> **EXTRACTED RECORDS**
◇ ◇ ◇

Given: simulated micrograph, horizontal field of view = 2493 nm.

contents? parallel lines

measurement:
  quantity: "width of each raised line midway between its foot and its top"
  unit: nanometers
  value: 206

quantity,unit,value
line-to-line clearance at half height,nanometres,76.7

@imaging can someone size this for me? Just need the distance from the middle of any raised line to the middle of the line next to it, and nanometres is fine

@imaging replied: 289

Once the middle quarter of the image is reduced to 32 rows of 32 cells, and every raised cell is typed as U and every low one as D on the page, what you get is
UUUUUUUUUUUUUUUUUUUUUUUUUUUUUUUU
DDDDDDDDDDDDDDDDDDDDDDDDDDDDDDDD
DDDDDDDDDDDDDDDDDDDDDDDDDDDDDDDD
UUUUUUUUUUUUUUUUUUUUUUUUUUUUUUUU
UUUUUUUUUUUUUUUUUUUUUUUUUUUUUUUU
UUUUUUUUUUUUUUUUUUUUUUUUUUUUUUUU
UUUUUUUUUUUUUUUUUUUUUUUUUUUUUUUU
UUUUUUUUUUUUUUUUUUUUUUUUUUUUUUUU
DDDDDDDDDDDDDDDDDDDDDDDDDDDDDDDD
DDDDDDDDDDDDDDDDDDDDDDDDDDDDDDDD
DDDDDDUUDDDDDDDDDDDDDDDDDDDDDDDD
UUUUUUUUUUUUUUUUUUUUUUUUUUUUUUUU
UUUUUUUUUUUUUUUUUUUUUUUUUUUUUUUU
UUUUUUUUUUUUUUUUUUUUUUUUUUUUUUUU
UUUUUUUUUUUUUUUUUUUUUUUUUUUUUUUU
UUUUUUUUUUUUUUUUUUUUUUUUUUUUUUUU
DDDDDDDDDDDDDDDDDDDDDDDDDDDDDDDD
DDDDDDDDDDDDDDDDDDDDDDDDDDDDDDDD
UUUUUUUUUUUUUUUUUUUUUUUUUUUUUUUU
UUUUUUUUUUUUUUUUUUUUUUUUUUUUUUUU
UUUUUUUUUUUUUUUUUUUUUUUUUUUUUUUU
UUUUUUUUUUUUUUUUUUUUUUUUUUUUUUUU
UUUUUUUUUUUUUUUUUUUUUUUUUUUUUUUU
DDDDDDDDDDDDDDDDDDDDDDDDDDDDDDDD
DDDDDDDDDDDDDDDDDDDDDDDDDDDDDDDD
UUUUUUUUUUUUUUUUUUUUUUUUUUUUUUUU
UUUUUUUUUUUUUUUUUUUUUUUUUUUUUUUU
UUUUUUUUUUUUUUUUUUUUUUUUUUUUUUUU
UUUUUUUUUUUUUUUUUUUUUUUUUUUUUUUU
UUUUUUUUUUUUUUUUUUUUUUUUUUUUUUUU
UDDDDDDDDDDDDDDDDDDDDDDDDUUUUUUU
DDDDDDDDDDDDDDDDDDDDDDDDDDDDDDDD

◇ ◇ ◇

> **WORK REQUEST**
What is needed is every line from the start of the entries through the line containing "line-to-line clearance at", returned word for word and nothing else.

> **ANSWER SPACE**
Given: simulated micrograph, horizontal field of view = 2493 nm.

contents? parallel lines

measurement:
  quantity: "width of each raised line midway between its foot and its top"
  unit: nanometers
  value: 206

quantity,unit,value
line-to-line clearance at half height,nanometres,76.7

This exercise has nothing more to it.